*Work item:*
Using the records below, repeat exactly the lines from the one holding "alike: raw_defect_count" through the one holding "sound on pecvd-02 ch 0,1,2, day 26 18:29;", both ends included, and no others.

- Opening Delimiter -

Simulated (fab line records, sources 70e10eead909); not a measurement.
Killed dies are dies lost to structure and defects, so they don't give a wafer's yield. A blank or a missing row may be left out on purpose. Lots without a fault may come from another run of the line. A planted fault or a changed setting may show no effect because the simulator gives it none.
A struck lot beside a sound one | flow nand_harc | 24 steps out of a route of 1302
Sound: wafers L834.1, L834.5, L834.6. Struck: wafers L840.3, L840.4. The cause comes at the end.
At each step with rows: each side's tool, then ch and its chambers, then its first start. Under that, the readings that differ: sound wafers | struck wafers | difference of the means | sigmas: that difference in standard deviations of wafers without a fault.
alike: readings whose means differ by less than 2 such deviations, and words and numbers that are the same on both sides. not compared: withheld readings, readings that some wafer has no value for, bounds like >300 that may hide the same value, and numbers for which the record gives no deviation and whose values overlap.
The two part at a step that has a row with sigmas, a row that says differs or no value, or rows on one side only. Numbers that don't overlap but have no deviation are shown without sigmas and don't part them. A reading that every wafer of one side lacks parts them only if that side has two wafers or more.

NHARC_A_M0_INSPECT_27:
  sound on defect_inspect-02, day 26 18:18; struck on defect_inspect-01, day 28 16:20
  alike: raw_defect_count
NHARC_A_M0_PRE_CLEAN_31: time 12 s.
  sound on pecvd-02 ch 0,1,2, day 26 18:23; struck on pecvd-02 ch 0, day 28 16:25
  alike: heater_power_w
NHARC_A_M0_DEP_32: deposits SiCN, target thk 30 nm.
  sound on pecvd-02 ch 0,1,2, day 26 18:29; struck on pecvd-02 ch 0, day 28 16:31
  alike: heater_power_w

- Closing Delimiter -

*Exercise answer:*
  alike: raw_defect_count
NHARC_A_M0_PRE_CLEAN_31: time 12 s.
  sound on pecvd-02 ch 0,1,2, day 26 18:23; struck on pecvd-02 ch 0, day 28 16:25
  alike: heater_power_w
NHARC_A_M0_DEP_32: deposits SiCN, target thk 30 nm.
  sound on pecvd-02 ch 0,1,2, day 26 18:29; struck on pecvd-02 ch 0, day 28 16:31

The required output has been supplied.